━━━━━━━━━━━━━━━━━━━━
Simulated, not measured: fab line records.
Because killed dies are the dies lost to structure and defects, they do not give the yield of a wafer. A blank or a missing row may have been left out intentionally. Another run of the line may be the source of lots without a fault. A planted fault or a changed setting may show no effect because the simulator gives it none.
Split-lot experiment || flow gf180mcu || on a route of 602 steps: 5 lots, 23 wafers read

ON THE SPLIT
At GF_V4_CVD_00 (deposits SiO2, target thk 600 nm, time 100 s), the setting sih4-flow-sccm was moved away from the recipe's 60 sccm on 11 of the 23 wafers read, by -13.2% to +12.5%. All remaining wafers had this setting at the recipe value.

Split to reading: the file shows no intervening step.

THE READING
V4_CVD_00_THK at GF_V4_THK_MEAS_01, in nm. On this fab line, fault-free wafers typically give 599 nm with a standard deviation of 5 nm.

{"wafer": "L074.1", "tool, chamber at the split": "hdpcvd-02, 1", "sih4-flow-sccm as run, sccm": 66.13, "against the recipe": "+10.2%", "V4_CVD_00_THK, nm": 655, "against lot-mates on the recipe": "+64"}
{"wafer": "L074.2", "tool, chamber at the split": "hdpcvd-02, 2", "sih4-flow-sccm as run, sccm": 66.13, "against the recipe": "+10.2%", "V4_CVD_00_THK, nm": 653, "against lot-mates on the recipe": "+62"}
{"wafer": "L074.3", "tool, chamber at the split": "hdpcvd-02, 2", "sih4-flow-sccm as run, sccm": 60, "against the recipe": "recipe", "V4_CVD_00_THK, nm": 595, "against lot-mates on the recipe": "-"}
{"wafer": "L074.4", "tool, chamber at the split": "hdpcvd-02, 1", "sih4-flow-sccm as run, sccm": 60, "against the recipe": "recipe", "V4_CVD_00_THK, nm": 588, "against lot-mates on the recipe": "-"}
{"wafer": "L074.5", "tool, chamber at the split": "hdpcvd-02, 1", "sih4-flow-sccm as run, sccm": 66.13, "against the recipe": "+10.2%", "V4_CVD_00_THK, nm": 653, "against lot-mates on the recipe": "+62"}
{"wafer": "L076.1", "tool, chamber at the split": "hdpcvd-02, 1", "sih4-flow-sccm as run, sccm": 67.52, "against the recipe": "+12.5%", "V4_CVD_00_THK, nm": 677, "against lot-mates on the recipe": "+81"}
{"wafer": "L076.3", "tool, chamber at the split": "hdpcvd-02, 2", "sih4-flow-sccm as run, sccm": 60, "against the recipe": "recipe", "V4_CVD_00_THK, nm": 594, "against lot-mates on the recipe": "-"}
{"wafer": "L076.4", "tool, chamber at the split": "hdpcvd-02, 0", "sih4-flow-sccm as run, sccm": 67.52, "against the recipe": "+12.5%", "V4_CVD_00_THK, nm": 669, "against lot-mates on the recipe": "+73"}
━━━━━━━━━━━━━━━━━━━━

## Required action
Restate the entries above word for word, beginning with their first line and ending with the line holding "V4_CVD_00_THK at GF_V4_THK_MEAS_01, in"; omit everything else.

## Your response
Simulated, not measured: fab line records.
Because killed dies are the dies lost to structure and defects, they do not give the yield of a wafer. A blank or a missing row may have been left out intentionally. Another run of the line may be the source of lots without a fault. A planted fault or a changed setting may show no effect because the simulator gives it none.
Split-lot experiment || flow gf180mcu || on a route of 602 steps: 5 lots, 23 wafers read

ON THE SPLIT
At GF_V4_CVD_00 (deposits SiO2, target thk 600 nm, time 100 s), the setting sih4-flow-sccm was moved away from the recipe's 60 sccm on 11 of the 23 wafers read, by -13.2% to +12.5%. All remaining wafers had this setting at the recipe value.

Split to reading: the file shows no intervening step.

THE READING
V4_CVD_00_THK at GF_V4_THK_MEAS_01, in nm. On this fab line, fault-free wafers typically give 599 nm with a standard deviation of 5 nm.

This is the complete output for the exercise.